→ **REQUIREMENT**
Give back exactly the lines of the entries below from the line with "The document below" to the line with "The optional step-line", inclusive, and only those.

++++ GIVEN RECORDS ++++
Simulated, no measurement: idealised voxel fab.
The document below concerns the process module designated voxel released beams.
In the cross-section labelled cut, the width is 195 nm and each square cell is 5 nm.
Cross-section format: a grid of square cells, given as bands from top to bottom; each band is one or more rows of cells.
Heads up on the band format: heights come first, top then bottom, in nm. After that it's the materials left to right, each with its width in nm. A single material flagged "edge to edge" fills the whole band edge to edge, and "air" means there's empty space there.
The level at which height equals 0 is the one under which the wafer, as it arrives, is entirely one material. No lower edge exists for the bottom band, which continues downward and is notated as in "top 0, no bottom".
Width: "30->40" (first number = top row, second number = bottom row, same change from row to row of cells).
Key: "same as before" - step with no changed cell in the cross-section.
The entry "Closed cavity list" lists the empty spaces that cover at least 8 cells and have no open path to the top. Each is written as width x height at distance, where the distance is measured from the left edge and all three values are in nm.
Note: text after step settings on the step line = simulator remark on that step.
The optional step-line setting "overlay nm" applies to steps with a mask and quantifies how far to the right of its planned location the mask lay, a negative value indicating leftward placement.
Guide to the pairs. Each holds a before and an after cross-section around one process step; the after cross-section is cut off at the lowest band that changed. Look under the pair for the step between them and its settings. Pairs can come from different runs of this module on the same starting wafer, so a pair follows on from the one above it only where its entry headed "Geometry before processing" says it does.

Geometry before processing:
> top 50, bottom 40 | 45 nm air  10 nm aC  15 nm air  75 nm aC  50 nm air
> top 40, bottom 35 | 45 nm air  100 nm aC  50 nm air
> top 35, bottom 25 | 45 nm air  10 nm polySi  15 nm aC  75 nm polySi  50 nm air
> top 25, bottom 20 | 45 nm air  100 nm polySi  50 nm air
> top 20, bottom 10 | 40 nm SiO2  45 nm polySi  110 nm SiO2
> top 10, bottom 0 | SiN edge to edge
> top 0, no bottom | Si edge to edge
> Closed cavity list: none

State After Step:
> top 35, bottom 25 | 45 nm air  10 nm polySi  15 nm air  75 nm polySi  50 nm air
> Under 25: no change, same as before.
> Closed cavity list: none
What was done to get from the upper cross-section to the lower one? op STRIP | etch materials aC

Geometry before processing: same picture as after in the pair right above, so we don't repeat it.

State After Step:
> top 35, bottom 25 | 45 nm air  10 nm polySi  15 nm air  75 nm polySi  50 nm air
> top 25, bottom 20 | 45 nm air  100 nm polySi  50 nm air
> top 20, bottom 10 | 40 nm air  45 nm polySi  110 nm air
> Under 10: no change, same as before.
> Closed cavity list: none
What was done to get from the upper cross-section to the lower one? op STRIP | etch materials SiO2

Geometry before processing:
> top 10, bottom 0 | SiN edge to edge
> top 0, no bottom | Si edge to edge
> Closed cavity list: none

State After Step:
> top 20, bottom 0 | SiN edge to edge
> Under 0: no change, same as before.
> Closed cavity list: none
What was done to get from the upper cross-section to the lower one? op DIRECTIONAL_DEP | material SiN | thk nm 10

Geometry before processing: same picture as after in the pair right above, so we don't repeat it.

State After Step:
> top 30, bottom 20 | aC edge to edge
++++

→ **WRITTEN REPLY**
The document below concerns the process module designated voxel released beams.
In the cross-section labelled cut, the width is 195 nm and each square cell is 5 nm.
Cross-section format: a grid of square cells, given as bands from top to bottom; each band is one or more rows of cells.
Heads up on the band format: heights come first, top then bottom, in nm. After that it's the materials left to right, each with its width in nm. A single material flagged "edge to edge" fills the whole band edge to edge, and "air" means there's empty space there.
The level at which height equals 0 is the one under which the wafer, as it arrives, is entirely one material. No lower edge exists for the bottom band, which continues downward and is notated as in "top 0, no bottom".
Width: "30->40" (first number = top row, second number = bottom row, same change from row to row of cells).
Key: "same as before" - step with no changed cell in the cross-section.
The entry "Closed cavity list" lists the empty spaces that cover at least 8 cells and have no open path to the top. Each is written as width x height at distance, where the distance is measured from the left edge and all three values are in nm.
Note: text after step settings on the step line = simulator remark on that step.
The optional step-line setting "overlay nm" applies to steps with a mask and quantifies how far to the right of its planned location the mask lay, a negative value indicating leftward placement.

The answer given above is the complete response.